Print the data that follows exactly, leaving nothing out.

━━━━━━━━━━━━━━━━━━━━

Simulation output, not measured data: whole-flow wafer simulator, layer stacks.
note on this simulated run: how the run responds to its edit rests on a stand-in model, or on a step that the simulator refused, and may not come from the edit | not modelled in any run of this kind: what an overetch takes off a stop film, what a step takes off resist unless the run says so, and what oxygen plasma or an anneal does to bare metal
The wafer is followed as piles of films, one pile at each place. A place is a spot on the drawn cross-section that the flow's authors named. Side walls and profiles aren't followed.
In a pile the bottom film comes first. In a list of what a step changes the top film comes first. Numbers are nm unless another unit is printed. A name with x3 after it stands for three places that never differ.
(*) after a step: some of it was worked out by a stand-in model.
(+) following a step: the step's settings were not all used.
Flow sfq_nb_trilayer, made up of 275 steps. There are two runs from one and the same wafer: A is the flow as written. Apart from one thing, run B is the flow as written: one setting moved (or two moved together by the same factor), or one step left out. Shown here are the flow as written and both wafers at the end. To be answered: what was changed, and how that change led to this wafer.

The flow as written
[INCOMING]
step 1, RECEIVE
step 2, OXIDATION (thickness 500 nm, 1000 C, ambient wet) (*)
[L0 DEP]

━━━━━━━━━━━━━━━━━━━━

- WORKED SOLUTION:
Simulation output, not measured data: whole-flow wafer simulator, layer stacks.
note on this simulated run: how the run responds to its edit rests on a stand-in model, or on a step that the simulator refused, and may not come from the edit | not modelled in any run of this kind: what an overetch takes off a stop film, what a step takes off resist unless the run says so, and what oxygen plasma or an anneal does to bare metal
The wafer is followed as piles of films, one pile at each place. A place is a spot on the drawn cross-section that the flow's authors named. Side walls and profiles aren't followed.
In a pile the bottom film comes first. In a list of what a step changes the top film comes first. Numbers are nm unless another unit is printed. A name with x3 after it stands for three places that never differ.
(*) after a step: some of it was worked out by a stand-in model.
(+) following a step: the step's settings were not all used.
Flow sfq_nb_trilayer, made up of 275 steps. There are two runs from one and the same wafer: A is the flow as written. Apart from one thing, run B is the flow as written: one setting moved (or two moved together by the same factor), or one step left out. Shown here are the flow as written and both wafers at the end. To be answered: what was changed, and how that change led to this wafer.

The flow as written
[INCOMING]
step 1, RECEIVE
step 2, OXIDATION (thickness 500 nm, 1000 C, ambient wet) (*)
[L0 DEP]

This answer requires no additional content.